== DATA LISTING
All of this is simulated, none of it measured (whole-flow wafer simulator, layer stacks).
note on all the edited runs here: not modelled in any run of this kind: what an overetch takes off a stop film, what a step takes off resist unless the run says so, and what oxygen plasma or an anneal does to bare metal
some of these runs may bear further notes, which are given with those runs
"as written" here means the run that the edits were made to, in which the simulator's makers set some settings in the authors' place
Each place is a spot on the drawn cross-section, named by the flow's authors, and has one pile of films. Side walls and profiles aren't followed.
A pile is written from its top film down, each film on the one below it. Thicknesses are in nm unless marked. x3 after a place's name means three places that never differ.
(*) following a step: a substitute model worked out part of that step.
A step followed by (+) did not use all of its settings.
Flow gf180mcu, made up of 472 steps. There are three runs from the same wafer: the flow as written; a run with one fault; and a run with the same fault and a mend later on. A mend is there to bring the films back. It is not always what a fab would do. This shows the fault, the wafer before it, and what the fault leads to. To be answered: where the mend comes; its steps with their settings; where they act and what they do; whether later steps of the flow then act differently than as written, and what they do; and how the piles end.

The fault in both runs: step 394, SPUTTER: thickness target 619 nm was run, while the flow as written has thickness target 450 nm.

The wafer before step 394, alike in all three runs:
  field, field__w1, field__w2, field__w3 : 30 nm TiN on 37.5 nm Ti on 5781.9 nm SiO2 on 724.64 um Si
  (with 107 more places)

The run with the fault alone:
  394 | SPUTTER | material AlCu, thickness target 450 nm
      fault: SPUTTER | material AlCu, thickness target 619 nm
====

**ACTION ITEM**
Repeat the lines from the first one in the records through the line containing "A step followed", exactly as written, and nothing else.

**ANSWER SECTION**
All of this is simulated, none of it measured (whole-flow wafer simulator, layer stacks).
note on all the edited runs here: not modelled in any run of this kind: what an overetch takes off a stop film, what a step takes off resist unless the run says so, and what oxygen plasma or an anneal does to bare metal
some of these runs may bear further notes, which are given with those runs
"as written" here means the run that the edits were made to, in which the simulator's makers set some settings in the authors' place
Each place is a spot on the drawn cross-section, named by the flow's authors, and has one pile of films. Side walls and profiles aren't followed.
A pile is written from its top film down, each film on the one below it. Thicknesses are in nm unless marked. x3 after a place's name means three places that never differ.
(*) following a step: a substitute model worked out part of that step.
A step followed by (+) did not use all of its settings.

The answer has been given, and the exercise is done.